**TASK ITEM:** So that the copy matches the original, retype each line of the material below exactly.

--

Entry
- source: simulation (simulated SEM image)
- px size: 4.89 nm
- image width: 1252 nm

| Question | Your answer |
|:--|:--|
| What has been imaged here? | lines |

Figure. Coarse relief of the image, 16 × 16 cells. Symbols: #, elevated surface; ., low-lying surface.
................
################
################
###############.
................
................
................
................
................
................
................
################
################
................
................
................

--

**RESPONSE AREA:**
Entry
- source: simulation (simulated SEM image)
- px size: 4.89 nm
- image width: 1252 nm

| Question | Your answer |
|:--|:--|
| What has been imaged here? | lines |

Figure. Coarse relief of the image, 16 × 16 cells. Symbols: #, elevated surface; ., low-lying surface.
................
################
################
###############.
................
................
................
................
................
................
................
################
################
................
................
................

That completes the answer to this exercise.